» DATA PROVIDED
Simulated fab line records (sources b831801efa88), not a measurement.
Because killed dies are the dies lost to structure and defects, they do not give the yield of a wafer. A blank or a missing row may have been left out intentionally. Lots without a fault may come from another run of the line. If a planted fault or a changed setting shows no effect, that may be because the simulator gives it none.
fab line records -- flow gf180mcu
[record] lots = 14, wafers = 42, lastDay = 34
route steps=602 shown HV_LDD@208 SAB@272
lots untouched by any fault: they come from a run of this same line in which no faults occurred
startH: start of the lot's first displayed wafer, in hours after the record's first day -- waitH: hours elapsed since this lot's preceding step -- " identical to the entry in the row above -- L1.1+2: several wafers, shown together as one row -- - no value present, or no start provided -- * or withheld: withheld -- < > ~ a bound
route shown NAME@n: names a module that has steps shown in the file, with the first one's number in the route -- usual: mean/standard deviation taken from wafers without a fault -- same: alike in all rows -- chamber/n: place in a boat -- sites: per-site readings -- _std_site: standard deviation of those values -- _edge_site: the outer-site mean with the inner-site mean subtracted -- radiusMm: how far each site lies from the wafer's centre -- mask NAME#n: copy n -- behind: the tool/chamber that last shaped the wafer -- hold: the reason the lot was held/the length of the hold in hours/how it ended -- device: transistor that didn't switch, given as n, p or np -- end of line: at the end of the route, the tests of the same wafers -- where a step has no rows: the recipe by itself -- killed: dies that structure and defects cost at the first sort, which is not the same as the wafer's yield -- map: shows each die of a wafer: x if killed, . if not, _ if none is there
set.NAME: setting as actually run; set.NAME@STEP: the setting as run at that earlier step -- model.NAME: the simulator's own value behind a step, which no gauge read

» ASSIGNED TASK
The reply should consist solely of the lines above from the one that has "lots untouched by" through the one that has "startH: start of", reproduced exactly.

» ANSWER BOX
lots untouched by any fault: they come from a run of this same line in which no faults occurred
startH: start of the lot's first displayed wafer, in hours after the record's first day -- waitH: hours elapsed since this lot's preceding step -- " identical to the entry in the row above -- L1.1+2: several wafers, shown together as one row -- - no value present, or no start provided -- * or withheld: withheld -- < > ~ a bound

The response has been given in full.